——————————

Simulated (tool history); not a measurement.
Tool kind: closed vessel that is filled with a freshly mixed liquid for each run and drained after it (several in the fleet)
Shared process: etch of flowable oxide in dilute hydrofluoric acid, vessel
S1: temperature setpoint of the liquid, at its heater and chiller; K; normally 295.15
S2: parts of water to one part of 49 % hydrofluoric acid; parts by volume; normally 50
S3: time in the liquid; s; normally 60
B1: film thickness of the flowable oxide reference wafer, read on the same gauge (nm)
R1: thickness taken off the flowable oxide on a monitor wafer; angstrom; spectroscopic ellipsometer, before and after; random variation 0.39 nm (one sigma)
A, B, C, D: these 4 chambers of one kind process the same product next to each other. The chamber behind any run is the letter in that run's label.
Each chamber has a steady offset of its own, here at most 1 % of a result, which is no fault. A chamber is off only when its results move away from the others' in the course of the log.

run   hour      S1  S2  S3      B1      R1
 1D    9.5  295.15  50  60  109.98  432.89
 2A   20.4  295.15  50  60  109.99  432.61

——————————

**WORK REQUEST:** Every line of the listing above is to be set down again without any change.

**EXERCISE RESULT:**
Simulated (tool history); not a measurement.
Tool kind: closed vessel that is filled with a freshly mixed liquid for each run and drained after it (several in the fleet)
Shared process: etch of flowable oxide in dilute hydrofluoric acid, vessel
S1: temperature setpoint of the liquid, at its heater and chiller; K; normally 295.15
S2: parts of water to one part of 49 % hydrofluoric acid; parts by volume; normally 50
S3: time in the liquid; s; normally 60
B1: film thickness of the flowable oxide reference wafer, read on the same gauge (nm)
R1: thickness taken off the flowable oxide on a monitor wafer; angstrom; spectroscopic ellipsometer, before and after; random variation 0.39 nm (one sigma)
A, B, C, D: these 4 chambers of one kind process the same product next to each other. The chamber behind any run is the letter in that run's label.
Each chamber has a steady offset of its own, here at most 1 % of a result, which is no fault. A chamber is off only when its results move away from the others' in the course of the log.

run   hour      S1  S2  S3      B1      R1
 1D    9.5  295.15  50  60  109.98  432.89
 2A   20.4  295.15  50  60  109.99  432.61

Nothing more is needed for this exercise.